ASSIGNMENT: Every line below between the line holding "which wafers of" and the line holding "- har_etch-01 at NHARC_A_CHANNEL_HOLE_D1_ETCH_19", inclusive, should be repeated exactly, and all other lines omitted.

[DATASET EXTRACT]

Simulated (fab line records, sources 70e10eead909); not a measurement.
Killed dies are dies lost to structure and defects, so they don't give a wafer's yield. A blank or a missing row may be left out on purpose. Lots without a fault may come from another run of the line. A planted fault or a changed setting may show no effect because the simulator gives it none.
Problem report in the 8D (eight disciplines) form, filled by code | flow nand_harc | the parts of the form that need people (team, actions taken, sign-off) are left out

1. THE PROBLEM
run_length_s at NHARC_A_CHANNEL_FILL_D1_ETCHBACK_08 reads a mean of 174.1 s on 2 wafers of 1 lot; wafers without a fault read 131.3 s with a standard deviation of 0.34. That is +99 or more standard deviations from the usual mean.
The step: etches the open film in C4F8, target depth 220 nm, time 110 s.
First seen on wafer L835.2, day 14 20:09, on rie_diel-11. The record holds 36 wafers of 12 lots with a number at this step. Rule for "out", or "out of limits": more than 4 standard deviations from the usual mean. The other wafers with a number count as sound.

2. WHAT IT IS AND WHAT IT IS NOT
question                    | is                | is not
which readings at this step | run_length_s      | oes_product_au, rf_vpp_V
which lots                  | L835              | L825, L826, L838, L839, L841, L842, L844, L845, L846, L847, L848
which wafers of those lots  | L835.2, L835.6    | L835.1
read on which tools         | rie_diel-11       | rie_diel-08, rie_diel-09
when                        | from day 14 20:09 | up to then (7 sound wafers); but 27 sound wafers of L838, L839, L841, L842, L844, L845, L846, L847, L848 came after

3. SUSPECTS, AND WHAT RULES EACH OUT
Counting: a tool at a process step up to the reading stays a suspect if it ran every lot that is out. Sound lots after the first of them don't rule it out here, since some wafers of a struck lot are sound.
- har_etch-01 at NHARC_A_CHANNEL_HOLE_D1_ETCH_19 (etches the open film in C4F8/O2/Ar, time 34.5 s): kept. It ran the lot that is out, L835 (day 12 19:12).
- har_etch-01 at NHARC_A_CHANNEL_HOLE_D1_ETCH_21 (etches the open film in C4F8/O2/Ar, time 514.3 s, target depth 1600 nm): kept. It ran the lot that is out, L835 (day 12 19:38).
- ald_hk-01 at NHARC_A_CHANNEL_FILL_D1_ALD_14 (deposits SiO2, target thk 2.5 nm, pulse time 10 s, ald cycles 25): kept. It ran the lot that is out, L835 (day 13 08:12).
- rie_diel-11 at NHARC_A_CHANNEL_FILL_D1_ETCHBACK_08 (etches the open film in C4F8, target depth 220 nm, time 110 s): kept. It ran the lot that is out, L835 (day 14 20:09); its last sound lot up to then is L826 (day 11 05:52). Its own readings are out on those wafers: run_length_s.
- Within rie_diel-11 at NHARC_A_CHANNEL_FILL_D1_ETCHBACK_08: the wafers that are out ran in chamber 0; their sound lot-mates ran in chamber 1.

[/DATASET EXTRACT]

RESPONSE:
which wafers of those lots  | L835.2, L835.6    | L835.1
read on which tools         | rie_diel-11       | rie_diel-08, rie_diel-09
when                        | from day 14 20:09 | up to then (7 sound wafers); but 27 sound wafers of L838, L839, L841, L842, L844, L845, L846, L847, L848 came after

3. SUSPECTS, AND WHAT RULES EACH OUT
Counting: a tool at a process step up to the reading stays a suspect if it ran every lot that is out. Sound lots after the first of them don't rule it out here, since some wafers of a struck lot are sound.
- har_etch-01 at NHARC_A_CHANNEL_HOLE_D1_ETCH_19 (etches the open film in C4F8/O2/Ar, time 34.5 s): kept. It ran the lot that is out, L835 (day 12 19:12).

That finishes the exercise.